Work instruction: The full listing is needed, transcribed word for word.

Record extracts:
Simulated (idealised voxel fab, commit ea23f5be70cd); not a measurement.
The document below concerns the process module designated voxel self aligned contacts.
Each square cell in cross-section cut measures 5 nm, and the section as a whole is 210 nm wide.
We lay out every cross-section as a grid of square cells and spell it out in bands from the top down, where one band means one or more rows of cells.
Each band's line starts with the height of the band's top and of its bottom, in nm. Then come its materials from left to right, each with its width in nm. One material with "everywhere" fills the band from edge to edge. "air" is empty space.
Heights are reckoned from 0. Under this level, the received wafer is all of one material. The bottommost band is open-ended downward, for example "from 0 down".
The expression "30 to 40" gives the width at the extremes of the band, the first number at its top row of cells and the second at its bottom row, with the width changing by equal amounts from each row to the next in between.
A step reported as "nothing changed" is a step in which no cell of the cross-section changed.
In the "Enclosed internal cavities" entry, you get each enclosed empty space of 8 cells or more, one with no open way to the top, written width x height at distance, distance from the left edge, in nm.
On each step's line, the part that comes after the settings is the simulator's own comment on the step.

Written answer:
Simulated (idealised voxel fab, commit ea23f5be70cd); not a measurement.
The document below concerns the process module designated voxel self aligned contacts.
Each square cell in cross-section cut measures 5 nm, and the section as a whole is 210 nm wide.
We lay out every cross-section as a grid of square cells and spell it out in bands from the top down, where one band means one or more rows of cells.
Each band's line starts with the height of the band's top and of its bottom, in nm. Then come its materials from left to right, each with its width in nm. One material with "everywhere" fills the band from edge to edge. "air" is empty space.
Heights are reckoned from 0. Under this level, the received wafer is all of one material. The bottommost band is open-ended downward, for example "from 0 down".
The expression "30 to 40" gives the width at the extremes of the band, the first number at its top row of cells and the second at its bottom row, with the width changing by equal amounts from each row to the next in between.
A step reported as "nothing changed" is a step in which no cell of the cross-section changed.
In the "Enclosed internal cavities" entry, you get each enclosed empty space of 8 cells or more, one with no open way to the top, written width x height at distance, distance from the left edge, in nm.
On each step's line, the part that comes after the settings is the simulator's own comment on the step.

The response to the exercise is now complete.